BRIEF: Look below for the line containing "Each place is" and the line containing "A step followed"; repeat exactly those two lines and all lines between them, and nothing else.

::::
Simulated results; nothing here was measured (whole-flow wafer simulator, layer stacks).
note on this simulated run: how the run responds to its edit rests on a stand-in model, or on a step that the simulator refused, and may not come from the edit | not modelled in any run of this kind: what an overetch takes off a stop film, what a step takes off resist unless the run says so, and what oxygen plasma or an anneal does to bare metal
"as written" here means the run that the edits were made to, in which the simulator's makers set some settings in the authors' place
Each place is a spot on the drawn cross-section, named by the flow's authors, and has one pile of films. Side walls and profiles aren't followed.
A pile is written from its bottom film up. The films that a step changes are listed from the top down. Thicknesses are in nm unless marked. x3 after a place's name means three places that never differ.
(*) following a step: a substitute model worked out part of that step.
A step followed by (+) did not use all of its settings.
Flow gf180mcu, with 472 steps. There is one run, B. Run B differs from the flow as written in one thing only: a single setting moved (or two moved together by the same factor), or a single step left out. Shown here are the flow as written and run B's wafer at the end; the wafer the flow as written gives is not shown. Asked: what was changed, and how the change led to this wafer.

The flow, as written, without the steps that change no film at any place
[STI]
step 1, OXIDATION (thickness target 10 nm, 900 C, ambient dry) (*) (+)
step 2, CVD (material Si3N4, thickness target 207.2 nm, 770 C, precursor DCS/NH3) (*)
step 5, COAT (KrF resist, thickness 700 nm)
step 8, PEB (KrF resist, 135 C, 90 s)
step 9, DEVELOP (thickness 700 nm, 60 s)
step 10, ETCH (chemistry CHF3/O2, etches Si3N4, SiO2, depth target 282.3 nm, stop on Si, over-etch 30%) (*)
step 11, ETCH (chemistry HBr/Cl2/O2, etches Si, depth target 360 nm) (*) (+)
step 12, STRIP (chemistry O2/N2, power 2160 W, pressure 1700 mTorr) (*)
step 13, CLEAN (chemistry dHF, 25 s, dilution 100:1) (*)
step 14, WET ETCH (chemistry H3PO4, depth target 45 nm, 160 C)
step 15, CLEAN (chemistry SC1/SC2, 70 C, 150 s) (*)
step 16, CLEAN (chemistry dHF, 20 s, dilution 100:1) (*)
::::

EXERCISE OUTPUT:
Each place is a spot on the drawn cross-section, named by the flow's authors, and has one pile of films. Side walls and profiles aren't followed.
A pile is written from its bottom film up. The films that a step changes are listed from the top down. Thicknesses are in nm unless marked. x3 after a place's name means three places that never differ.
(*) following a step: a substitute model worked out part of that step.
A step followed by (+) did not use all of its settings.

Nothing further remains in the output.